### Work task
Output every entry below exactly as it is written.

= = = = = = =
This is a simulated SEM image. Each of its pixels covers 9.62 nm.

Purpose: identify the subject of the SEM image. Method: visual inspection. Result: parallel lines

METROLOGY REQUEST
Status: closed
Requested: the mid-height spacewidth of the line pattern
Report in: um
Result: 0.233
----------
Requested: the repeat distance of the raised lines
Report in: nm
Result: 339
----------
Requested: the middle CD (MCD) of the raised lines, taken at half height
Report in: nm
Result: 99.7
= = = = = = =

### Response box
This is a simulated SEM image. Each of its pixels covers 9.62 nm.

Purpose: identify the subject of the SEM image. Method: visual inspection. Result: parallel lines

METROLOGY REQUEST
Status: closed
Requested: the mid-height spacewidth of the line pattern
Report in: um
Result: 0.233
----------
Requested: the repeat distance of the raised lines
Report in: nm
Result: 339
----------
Requested: the middle CD (MCD) of the raised lines, taken at half height
Report in: nm
Result: 99.7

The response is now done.